BEGIN

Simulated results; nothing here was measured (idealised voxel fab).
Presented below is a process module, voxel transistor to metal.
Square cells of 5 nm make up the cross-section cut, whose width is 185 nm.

END

Work item ▸ Your answer must be every record above, repeated exactly.

Problem solution ▸
Simulated results; nothing here was measured (idealised voxel fab).
Presented below is a process module, voxel transistor to metal.
Square cells of 5 nm make up the cross-section cut, whose width is 185 nm.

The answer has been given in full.